SUPPLIED ENTRIES =>
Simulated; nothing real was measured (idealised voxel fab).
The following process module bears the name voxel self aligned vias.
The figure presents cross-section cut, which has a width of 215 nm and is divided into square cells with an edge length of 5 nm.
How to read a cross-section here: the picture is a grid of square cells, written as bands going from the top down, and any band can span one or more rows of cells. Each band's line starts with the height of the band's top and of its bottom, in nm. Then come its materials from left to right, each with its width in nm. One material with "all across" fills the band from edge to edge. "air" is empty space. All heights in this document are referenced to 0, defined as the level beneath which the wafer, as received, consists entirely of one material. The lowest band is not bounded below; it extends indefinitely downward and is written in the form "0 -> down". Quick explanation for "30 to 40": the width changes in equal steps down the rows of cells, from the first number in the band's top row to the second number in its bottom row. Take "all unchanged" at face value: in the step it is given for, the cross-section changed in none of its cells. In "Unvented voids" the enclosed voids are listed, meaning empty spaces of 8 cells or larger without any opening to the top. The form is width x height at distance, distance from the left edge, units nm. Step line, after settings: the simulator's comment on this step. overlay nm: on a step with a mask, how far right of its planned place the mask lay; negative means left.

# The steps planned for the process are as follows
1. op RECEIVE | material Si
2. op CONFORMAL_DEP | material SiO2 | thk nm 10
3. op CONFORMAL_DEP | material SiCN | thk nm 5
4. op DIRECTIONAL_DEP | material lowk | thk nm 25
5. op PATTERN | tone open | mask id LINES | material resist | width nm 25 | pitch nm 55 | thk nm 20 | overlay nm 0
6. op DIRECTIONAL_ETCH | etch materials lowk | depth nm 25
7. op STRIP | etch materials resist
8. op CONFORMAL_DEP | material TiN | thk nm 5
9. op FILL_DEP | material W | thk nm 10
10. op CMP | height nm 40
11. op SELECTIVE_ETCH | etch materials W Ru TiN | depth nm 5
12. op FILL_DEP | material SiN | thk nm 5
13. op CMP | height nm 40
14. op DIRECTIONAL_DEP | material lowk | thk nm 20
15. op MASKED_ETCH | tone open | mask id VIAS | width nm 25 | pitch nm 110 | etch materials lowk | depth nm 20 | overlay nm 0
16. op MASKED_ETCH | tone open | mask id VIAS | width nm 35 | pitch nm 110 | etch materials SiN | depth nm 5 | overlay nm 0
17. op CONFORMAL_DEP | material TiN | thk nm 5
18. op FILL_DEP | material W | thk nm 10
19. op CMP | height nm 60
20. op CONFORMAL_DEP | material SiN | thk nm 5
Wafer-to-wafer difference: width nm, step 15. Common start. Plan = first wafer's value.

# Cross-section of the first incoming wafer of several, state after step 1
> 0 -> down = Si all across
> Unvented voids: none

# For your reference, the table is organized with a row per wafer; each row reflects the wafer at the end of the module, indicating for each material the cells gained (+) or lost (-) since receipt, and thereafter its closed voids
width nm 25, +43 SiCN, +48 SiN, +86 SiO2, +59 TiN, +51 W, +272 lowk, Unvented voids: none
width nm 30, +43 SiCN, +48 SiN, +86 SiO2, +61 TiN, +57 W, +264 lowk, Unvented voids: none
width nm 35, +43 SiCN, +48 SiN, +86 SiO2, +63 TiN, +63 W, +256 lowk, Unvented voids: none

REQUIREMENT => The lines from the first of the entries through the line holding "The figure presents" are to be restated word for word, and no others.

WRITTEN RESPONSE =>
Simulated; nothing real was measured (idealised voxel fab).
The following process module bears the name voxel self aligned vias.
The figure presents cross-section cut, which has a width of 215 nm and is divided into square cells with an edge length of 5 nm.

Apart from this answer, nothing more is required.